--*--

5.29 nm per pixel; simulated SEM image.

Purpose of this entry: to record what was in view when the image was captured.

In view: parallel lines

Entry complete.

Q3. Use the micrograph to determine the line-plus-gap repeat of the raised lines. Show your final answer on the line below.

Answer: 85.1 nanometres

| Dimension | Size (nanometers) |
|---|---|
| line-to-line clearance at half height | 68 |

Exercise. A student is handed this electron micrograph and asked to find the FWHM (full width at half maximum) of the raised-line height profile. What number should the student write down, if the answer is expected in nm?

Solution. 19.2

--*--

### [WORK REQUEST]
From the first line to the last, transcribe the records exactly.

### [PROBLEM SOLUTION]
5.29 nm per pixel; simulated SEM image.

Purpose of this entry: to record what was in view when the image was captured.

In view: parallel lines

Entry complete.

Q3. Use the micrograph to determine the line-plus-gap repeat of the raised lines. Show your final answer on the line below.

Answer: 85.1 nanometres

| Dimension | Size (nanometers) |
|---|---|
| line-to-line clearance at half height | 68 |

Exercise. A student is handed this electron micrograph and asked to find the FWHM (full width at half maximum) of the raised-line height profile. What number should the student write down, if the answer is expected in nm?

Solution. 19.2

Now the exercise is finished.